Data extract >>
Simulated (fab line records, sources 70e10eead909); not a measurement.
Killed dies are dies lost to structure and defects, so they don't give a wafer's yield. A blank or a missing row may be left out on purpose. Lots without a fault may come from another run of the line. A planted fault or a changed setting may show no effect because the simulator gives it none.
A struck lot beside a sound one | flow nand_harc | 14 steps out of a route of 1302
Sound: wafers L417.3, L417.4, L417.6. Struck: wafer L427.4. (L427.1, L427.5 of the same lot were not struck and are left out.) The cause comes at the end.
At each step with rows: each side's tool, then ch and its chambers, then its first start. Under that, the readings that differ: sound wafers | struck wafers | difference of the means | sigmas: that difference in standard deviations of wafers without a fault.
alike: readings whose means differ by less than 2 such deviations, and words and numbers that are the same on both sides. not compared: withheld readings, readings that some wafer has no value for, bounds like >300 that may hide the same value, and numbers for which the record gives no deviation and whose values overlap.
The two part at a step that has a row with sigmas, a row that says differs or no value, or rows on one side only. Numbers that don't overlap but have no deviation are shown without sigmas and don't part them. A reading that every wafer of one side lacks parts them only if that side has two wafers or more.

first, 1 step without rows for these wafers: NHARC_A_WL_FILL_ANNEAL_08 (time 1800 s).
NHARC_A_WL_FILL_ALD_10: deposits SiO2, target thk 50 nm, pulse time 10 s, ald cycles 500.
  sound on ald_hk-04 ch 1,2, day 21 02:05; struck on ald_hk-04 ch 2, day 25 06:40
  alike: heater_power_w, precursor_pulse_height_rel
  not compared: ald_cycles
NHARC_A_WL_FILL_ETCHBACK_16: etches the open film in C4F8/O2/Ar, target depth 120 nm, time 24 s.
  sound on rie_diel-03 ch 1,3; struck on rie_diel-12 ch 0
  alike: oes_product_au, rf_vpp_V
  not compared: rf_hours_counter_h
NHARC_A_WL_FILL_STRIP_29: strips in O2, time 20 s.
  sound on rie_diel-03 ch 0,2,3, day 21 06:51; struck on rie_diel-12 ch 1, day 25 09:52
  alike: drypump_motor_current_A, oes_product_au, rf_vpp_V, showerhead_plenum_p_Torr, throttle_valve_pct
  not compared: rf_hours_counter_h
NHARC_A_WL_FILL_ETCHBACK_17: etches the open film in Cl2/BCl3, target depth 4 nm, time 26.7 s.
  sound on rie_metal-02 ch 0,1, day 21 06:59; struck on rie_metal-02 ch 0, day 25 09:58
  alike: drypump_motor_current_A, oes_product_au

Work instruction >>
Restate verbatim the first line above and all lines after it through the line containing "NHARC_A_WL_FILL_ETCHBACK_16: etches the"; omit the rest.

Written answer >>
Simulated (fab line records, sources 70e10eead909); not a measurement.
Killed dies are dies lost to structure and defects, so they don't give a wafer's yield. A blank or a missing row may be left out on purpose. Lots without a fault may come from another run of the line. A planted fault or a changed setting may show no effect because the simulator gives it none.
A struck lot beside a sound one | flow nand_harc | 14 steps out of a route of 1302
Sound: wafers L417.3, L417.4, L417.6. Struck: wafer L427.4. (L427.1, L427.5 of the same lot were not struck and are left out.) The cause comes at the end.
At each step with rows: each side's tool, then ch and its chambers, then its first start. Under that, the readings that differ: sound wafers | struck wafers | difference of the means | sigmas: that difference in standard deviations of wafers without a fault.
alike: readings whose means differ by less than 2 such deviations, and words and numbers that are the same on both sides. not compared: withheld readings, readings that some wafer has no value for, bounds like >300 that may hide the same value, and numbers for which the record gives no deviation and whose values overlap.
The two part at a step that has a row with sigmas, a row that says differs or no value, or rows on one side only. Numbers that don't overlap but have no deviation are shown without sigmas and don't part them. A reading that every wafer of one side lacks parts them only if that side has two wafers or more.

first, 1 step without rows for these wafers: NHARC_A_WL_FILL_ANNEAL_08 (time 1800 s).
NHARC_A_WL_FILL_ALD_10: deposits SiO2, target thk 50 nm, pulse time 10 s, ald cycles 500.
  sound on ald_hk-04 ch 1,2, day 21 02:05; struck on ald_hk-04 ch 2, day 25 06:40
  alike: heater_power_w, precursor_pulse_height_rel
  not compared: ald_cycles
NHARC_A_WL_FILL_ETCHBACK_16: etches the open film in C4F8/O2/Ar, target depth 120 nm, time 24 s.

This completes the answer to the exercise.